» **Data section**
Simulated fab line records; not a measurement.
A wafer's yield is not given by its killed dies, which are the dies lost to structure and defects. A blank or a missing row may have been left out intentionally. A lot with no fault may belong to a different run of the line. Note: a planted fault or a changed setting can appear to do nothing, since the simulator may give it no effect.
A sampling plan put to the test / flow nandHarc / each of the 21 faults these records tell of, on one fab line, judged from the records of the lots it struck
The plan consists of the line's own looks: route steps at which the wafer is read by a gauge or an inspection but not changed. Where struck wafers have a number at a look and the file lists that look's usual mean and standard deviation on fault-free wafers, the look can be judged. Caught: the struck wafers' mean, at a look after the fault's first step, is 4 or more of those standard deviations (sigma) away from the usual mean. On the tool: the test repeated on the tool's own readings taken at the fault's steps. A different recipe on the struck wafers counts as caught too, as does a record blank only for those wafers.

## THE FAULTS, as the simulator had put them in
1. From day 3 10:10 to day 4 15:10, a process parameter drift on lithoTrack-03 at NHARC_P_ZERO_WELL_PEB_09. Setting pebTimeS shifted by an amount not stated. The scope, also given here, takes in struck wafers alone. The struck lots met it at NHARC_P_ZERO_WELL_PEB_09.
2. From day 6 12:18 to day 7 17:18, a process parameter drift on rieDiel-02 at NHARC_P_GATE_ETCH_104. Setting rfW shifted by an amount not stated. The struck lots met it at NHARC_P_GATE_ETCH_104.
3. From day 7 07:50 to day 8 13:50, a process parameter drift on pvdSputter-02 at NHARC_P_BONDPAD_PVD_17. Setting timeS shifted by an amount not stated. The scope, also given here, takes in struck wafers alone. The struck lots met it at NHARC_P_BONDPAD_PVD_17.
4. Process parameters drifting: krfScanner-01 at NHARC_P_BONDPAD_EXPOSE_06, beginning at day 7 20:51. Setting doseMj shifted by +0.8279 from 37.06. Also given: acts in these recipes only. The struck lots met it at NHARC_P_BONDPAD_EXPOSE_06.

» **Work task**
Using the listing above, return word for word each line from the one that has "2. From day" through the one that has "3. From day", and no line outside that range.

» **Response**
2. From day 6 12:18 to day 7 17:18, a process parameter drift on rieDiel-02 at NHARC_P_GATE_ETCH_104. Setting rfW shifted by an amount not stated. The struck lots met it at NHARC_P_GATE_ETCH_104.
3. From day 7 07:50 to day 8 13:50, a process parameter drift on pvdSputter-02 at NHARC_P_BONDPAD_PVD_17. Setting timeS shifted by an amount not stated. The scope, also given here, takes in struck wafers alone. The struck lots met it at NHARC_P_BONDPAD_PVD_17.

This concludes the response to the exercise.